--- START ---

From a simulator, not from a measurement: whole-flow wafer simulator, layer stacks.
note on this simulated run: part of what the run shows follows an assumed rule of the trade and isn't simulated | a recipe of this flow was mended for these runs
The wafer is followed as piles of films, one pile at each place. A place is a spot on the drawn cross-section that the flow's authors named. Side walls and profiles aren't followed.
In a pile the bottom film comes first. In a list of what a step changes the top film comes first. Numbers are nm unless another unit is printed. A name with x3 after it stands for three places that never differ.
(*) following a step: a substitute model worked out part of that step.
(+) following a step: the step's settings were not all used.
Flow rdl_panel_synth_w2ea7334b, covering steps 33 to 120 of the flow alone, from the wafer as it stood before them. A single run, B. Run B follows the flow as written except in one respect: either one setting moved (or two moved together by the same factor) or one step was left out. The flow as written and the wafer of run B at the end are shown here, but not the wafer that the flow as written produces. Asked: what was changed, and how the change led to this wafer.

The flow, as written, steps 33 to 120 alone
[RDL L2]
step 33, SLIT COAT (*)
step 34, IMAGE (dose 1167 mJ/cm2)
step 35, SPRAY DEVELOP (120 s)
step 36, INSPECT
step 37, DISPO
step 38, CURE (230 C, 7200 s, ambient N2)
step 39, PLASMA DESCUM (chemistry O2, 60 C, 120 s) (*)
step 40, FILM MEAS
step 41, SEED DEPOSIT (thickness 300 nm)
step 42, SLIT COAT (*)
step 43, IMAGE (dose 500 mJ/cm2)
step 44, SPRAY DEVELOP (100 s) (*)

--- END ---

**Work request:** Give the data again, unchanged in every line.

**Exercise result:**
From a simulator, not from a measurement: whole-flow wafer simulator, layer stacks.
note on this simulated run: part of what the run shows follows an assumed rule of the trade and isn't simulated | a recipe of this flow was mended for these runs
The wafer is followed as piles of films, one pile at each place. A place is a spot on the drawn cross-section that the flow's authors named. Side walls and profiles aren't followed.
In a pile the bottom film comes first. In a list of what a step changes the top film comes first. Numbers are nm unless another unit is printed. A name with x3 after it stands for three places that never differ.
(*) following a step: a substitute model worked out part of that step.
(+) following a step: the step's settings were not all used.
Flow rdl_panel_synth_w2ea7334b, covering steps 33 to 120 of the flow alone, from the wafer as it stood before them. A single run, B. Run B follows the flow as written except in one respect: either one setting moved (or two moved together by the same factor) or one step was left out. The flow as written and the wafer of run B at the end are shown here, but not the wafer that the flow as written produces. Asked: what was changed, and how the change led to this wafer.

The flow, as written, steps 33 to 120 alone
[RDL L2]
step 33, SLIT COAT (*)
step 34, IMAGE (dose 1167 mJ/cm2)
step 35, SPRAY DEVELOP (120 s)
step 36, INSPECT
step 37, DISPO
step 38, CURE (230 C, 7200 s, ambient N2)
step 39, PLASMA DESCUM (chemistry O2, 60 C, 120 s) (*)
step 40, FILM MEAS
step 41, SEED DEPOSIT (thickness 300 nm)
step 42, SLIT COAT (*)
step 43, IMAGE (dose 500 mJ/cm2)
step 44, SPRAY DEVELOP (100 s) (*)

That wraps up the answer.